## Work request
Transcribe each record below character for character.

────────

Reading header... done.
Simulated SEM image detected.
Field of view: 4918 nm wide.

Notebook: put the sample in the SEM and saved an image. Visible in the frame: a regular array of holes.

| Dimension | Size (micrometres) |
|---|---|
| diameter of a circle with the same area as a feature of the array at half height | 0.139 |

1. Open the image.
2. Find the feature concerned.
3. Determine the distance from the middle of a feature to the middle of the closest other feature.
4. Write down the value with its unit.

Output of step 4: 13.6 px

────────

## Result
Reading header... done.
Simulated SEM image detected.
Field of view: 4918 nm wide.

Notebook: put the sample in the SEM and saved an image. Visible in the frame: a regular array of holes.

| Dimension | Size (micrometres) |
|---|---|
| diameter of a circle with the same area as a feature of the array at half height | 0.139 |

1. Open the image.
2. Find the feature concerned.
3. Determine the distance from the middle of a feature to the middle of the closest other feature.
4. Write down the value with its unit.

Output of step 4: 13.6 px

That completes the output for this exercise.